Entries shown:
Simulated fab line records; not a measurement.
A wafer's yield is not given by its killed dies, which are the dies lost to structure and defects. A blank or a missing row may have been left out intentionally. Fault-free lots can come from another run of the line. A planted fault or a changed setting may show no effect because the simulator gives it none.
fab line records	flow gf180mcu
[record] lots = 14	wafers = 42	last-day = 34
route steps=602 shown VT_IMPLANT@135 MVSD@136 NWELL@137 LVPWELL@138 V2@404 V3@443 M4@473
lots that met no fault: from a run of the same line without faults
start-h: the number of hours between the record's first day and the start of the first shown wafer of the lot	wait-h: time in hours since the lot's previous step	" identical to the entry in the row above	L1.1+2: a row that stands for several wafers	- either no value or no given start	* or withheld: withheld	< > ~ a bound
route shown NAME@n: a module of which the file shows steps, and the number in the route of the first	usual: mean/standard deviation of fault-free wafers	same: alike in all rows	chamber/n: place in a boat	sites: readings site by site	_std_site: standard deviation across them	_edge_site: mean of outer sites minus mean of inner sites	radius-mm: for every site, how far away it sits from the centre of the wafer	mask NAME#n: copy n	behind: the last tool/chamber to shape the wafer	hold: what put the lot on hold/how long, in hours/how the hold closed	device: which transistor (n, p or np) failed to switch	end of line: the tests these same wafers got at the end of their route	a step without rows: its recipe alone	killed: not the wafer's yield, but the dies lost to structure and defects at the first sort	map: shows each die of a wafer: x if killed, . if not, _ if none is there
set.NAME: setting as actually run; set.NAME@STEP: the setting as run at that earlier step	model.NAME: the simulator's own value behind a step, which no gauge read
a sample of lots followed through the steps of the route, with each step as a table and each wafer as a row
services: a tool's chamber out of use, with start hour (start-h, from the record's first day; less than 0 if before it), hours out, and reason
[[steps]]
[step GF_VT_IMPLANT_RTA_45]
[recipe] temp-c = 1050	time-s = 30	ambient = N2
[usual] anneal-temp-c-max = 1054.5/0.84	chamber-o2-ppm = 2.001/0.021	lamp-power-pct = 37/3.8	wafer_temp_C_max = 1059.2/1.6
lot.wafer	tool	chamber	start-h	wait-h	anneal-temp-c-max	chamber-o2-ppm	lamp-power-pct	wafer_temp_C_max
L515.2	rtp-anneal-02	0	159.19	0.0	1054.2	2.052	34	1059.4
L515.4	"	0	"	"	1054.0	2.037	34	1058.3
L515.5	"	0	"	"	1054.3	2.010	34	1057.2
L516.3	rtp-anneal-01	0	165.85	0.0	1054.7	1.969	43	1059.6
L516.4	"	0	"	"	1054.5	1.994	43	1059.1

Brief: Please return exactly the lines from the first line of the material through the one with "A wafer's yield", and no lines after it.

Worked solution:
Simulated fab line records; not a measurement.
A wafer's yield is not given by its killed dies, which are the dies lost to structure and defects. A blank or a missing row may have been left out intentionally. Fault-free lots can come from another run of the line. A planted fault or a changed setting may show no effect because the simulator gives it none.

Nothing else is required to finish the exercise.